#### Excerpted records ####

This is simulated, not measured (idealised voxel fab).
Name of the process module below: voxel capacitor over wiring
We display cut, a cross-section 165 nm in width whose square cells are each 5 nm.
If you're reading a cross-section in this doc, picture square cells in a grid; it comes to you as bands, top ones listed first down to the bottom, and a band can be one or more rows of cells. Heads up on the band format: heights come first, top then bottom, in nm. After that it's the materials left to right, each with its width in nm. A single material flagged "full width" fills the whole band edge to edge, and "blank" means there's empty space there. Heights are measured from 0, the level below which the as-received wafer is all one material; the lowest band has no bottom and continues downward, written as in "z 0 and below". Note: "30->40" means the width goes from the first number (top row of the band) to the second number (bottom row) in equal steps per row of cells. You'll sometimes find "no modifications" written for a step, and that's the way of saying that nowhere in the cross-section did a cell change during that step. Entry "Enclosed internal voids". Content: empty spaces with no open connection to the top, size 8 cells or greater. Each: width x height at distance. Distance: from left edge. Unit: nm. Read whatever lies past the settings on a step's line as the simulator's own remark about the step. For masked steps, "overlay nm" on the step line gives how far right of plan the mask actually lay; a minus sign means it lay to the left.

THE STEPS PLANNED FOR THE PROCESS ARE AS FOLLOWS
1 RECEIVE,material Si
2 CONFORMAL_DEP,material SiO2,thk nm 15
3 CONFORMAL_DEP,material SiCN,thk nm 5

####

- [Assigned task] Up to and including the line with "We display cut, a", output each line of the entries above exactly, starting from the first.

- [Solution]
This is simulated, not measured (idealised voxel fab).
Name of the process module below: voxel capacitor over wiring
We display cut, a cross-section 165 nm in width whose square cells are each 5 nm.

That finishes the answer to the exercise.